Study material:
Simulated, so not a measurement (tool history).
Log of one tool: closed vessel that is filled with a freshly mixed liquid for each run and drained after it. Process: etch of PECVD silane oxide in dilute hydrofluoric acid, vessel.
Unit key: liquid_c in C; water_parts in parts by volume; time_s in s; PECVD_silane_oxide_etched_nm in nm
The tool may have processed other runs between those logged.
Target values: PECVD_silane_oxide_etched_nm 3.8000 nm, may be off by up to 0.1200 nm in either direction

Work task: The reply should consist of all the records, repeated exactly.

Exercise solution:
Simulated, so not a measurement (tool history).
Log of one tool: closed vessel that is filled with a freshly mixed liquid for each run and drained after it. Process: etch of PECVD silane oxide in dilute hydrofluoric acid, vessel.
Unit key: liquid_c in C; water_parts in parts by volume; time_s in s; PECVD_silane_oxide_etched_nm in nm
The tool may have processed other runs between those logged.
Target values: PECVD_silane_oxide_etched_nm 3.8000 nm, may be off by up to 0.1200 nm in either direction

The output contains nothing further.